== Activity ==
Copy out the data below. Keep every word as it is.

/---
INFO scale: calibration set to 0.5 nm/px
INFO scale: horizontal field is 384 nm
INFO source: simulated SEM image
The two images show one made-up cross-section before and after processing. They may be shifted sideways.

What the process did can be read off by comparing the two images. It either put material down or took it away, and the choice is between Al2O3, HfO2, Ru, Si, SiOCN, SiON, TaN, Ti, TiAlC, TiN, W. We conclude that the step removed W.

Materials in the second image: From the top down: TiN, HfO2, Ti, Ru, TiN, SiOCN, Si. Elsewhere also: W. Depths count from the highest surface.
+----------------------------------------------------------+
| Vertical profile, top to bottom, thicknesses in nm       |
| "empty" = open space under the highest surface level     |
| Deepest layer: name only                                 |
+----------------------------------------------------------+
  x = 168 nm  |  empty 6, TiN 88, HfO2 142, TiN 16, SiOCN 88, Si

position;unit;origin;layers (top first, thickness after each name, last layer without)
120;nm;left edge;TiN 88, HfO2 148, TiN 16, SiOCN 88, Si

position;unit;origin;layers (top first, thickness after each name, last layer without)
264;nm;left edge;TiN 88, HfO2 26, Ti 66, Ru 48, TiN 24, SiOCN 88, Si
\---

== Written solution ==
INFO scale: calibration set to 0.5 nm/px
INFO scale: horizontal field is 384 nm
INFO source: simulated SEM image
The two images show one made-up cross-section before and after processing. They may be shifted sideways.

What the process did can be read off by comparing the two images. It either put material down or took it away, and the choice is between Al2O3, HfO2, Ru, Si, SiOCN, SiON, TaN, Ti, TiAlC, TiN, W. We conclude that the step removed W.

Materials in the second image: From the top down: TiN, HfO2, Ti, Ru, TiN, SiOCN, Si. Elsewhere also: W. Depths count from the highest surface.
+----------------------------------------------------------+
| Vertical profile, top to bottom, thicknesses in nm       |
| "empty" = open space under the highest surface level     |
| Deepest layer: name only                                 |
+----------------------------------------------------------+
  x = 168 nm  |  empty 6, TiN 88, HfO2 142, TiN 16, SiOCN 88, Si

position;unit;origin;layers (top first, thickness after each name, last layer without)
120;nm;left edge;TiN 88, HfO2 148, TiN 16, SiOCN 88, Si

position;unit;origin;layers (top first, thickness after each name, last layer without)
264;nm;left edge;TiN 88, HfO2 26, Ti 66, Ru 48, TiN 24, SiOCN 88, Si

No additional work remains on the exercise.